- Work task: Produce the records below again, word for word, but stop after the line that contains "Shown is cross-section".

- Listed entries:
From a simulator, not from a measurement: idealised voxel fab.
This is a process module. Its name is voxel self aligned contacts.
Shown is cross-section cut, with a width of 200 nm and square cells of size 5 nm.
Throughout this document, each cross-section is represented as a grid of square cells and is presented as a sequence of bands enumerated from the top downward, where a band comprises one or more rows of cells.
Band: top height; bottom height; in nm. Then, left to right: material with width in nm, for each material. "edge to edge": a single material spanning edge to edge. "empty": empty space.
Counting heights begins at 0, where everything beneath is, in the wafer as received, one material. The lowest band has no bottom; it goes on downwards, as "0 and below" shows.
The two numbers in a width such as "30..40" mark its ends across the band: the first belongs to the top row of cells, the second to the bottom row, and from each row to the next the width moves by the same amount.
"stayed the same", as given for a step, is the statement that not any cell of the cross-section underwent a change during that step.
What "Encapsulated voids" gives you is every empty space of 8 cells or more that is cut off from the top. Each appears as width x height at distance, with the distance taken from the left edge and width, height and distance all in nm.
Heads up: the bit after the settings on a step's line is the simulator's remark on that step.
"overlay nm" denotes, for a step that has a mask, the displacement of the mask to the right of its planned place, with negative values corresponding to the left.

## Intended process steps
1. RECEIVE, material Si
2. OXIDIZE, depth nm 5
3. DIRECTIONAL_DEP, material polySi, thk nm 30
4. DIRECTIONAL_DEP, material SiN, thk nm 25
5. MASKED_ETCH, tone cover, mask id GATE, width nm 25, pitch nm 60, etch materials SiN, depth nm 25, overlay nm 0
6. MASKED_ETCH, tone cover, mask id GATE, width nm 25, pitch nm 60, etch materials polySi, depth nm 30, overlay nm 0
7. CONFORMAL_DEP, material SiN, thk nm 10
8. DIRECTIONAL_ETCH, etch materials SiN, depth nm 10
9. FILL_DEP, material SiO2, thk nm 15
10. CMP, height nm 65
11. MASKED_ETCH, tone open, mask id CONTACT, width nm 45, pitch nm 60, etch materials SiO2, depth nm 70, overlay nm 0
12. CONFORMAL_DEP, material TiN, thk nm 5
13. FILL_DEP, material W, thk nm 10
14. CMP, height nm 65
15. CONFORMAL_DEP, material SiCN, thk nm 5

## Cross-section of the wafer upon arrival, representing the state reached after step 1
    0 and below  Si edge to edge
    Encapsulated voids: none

- Task solution:
From a simulator, not from a measurement: idealised voxel fab.
This is a process module. Its name is voxel self aligned contacts.
Shown is cross-section cut, with a width of 200 nm and square cells of size 5 nm.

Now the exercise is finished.